◆ **Work item**: Every entry is to be written out word for word.

◆ **Provided information**:
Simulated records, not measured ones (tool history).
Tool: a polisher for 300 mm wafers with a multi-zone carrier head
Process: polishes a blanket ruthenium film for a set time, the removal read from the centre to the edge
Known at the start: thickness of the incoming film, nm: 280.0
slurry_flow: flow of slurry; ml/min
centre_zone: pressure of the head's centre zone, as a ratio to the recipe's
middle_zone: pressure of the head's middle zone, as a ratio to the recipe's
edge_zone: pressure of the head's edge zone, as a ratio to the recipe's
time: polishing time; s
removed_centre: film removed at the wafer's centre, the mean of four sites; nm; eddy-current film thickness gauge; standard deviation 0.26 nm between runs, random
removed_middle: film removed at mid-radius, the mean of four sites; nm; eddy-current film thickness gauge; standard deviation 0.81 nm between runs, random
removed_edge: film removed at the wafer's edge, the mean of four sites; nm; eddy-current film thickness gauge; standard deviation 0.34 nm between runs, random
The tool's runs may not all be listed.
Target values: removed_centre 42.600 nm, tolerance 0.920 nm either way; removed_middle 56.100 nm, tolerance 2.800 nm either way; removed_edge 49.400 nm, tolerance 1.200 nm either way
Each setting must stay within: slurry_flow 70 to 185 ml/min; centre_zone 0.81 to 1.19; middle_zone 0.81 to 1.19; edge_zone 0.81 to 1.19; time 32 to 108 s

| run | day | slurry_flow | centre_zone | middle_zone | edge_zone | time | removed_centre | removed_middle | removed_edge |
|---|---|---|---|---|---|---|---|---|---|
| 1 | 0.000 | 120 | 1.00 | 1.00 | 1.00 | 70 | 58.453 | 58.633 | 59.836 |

◆ **Written response**:
Simulated records, not measured ones (tool history).
Tool: a polisher for 300 mm wafers with a multi-zone carrier head
Process: polishes a blanket ruthenium film for a set time, the removal read from the centre to the edge
Known at the start: thickness of the incoming film, nm: 280.0
slurry_flow: flow of slurry; ml/min
centre_zone: pressure of the head's centre zone, as a ratio to the recipe's
middle_zone: pressure of the head's middle zone, as a ratio to the recipe's
edge_zone: pressure of the head's edge zone, as a ratio to the recipe's
time: polishing time; s
removed_centre: film removed at the wafer's centre, the mean of four sites; nm; eddy-current film thickness gauge; standard deviation 0.26 nm between runs, random
removed_middle: film removed at mid-radius, the mean of four sites; nm; eddy-current film thickness gauge; standard deviation 0.81 nm between runs, random
removed_edge: film removed at the wafer's edge, the mean of four sites; nm; eddy-current film thickness gauge; standard deviation 0.34 nm between runs, random
The tool's runs may not all be listed.
Target values: removed_centre 42.600 nm, tolerance 0.920 nm either way; removed_middle 56.100 nm, tolerance 2.800 nm either way; removed_edge 49.400 nm, tolerance 1.200 nm either way
Each setting must stay within: slurry_flow 70 to 185 ml/min; centre_zone 0.81 to 1.19; middle_zone 0.81 to 1.19; edge_zone 0.81 to 1.19; time 32 to 108 s

| run | day | slurry_flow | centre_zone | middle_zone | edge_zone | time | removed_centre | removed_middle | removed_edge |
|---|---|---|---|---|---|---|---|---|---|
| 1 | 0.000 | 120 | 1.00 | 1.00 | 1.00 | 70 | 58.453 | 58.633 | 59.836 |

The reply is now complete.